● **Work instruction**
Write out every record below exactly as it appears.

● **Excerpted records**
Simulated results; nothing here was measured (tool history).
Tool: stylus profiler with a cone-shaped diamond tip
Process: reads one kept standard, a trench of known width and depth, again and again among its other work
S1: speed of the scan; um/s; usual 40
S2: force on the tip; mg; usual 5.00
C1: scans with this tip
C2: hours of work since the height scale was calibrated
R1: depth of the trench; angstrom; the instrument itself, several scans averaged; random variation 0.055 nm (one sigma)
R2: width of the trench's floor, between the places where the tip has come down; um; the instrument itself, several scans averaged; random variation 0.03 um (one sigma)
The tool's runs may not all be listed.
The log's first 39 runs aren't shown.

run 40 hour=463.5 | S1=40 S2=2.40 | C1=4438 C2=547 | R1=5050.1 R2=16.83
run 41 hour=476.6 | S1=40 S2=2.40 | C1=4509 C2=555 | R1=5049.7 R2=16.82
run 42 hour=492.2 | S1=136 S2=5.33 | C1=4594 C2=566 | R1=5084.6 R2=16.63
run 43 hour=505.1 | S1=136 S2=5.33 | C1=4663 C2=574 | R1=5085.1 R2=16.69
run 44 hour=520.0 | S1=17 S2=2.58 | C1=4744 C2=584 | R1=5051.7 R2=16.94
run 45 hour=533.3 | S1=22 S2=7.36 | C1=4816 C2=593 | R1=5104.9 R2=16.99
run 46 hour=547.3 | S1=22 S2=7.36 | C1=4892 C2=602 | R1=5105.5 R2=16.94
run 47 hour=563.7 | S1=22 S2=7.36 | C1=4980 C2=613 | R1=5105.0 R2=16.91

● **Your solution**
Simulated results; nothing here was measured (tool history).
Tool: stylus profiler with a cone-shaped diamond tip
Process: reads one kept standard, a trench of known width and depth, again and again among its other work
S1: speed of the scan; um/s; usual 40
S2: force on the tip; mg; usual 5.00
C1: scans with this tip
C2: hours of work since the height scale was calibrated
R1: depth of the trench; angstrom; the instrument itself, several scans averaged; random variation 0.055 nm (one sigma)
R2: width of the trench's floor, between the places where the tip has come down; um; the instrument itself, several scans averaged; random variation 0.03 um (one sigma)
The tool's runs may not all be listed.
The log's first 39 runs aren't shown.

run 40 hour=463.5 | S1=40 S2=2.40 | C1=4438 C2=547 | R1=5050.1 R2=16.83
run 41 hour=476.6 | S1=40 S2=2.40 | C1=4509 C2=555 | R1=5049.7 R2=16.82
run 42 hour=492.2 | S1=136 S2=5.33 | C1=4594 C2=566 | R1=5084.6 R2=16.63
run 43 hour=505.1 | S1=136 S2=5.33 | C1=4663 C2=574 | R1=5085.1 R2=16.69
run 44 hour=520.0 | S1=17 S2=2.58 | C1=4744 C2=584 | R1=5051.7 R2=16.94
run 45 hour=533.3 | S1=22 S2=7.36 | C1=4816 C2=593 | R1=5104.9 R2=16.99
run 46 hour=547.3 | S1=22 S2=7.36 | C1=4892 C2=602 | R1=5105.5 R2=16.94
run 47 hour=563.7 | S1=22 S2=7.36 | C1=4980 C2=613 | R1=5105.0 R2=16.91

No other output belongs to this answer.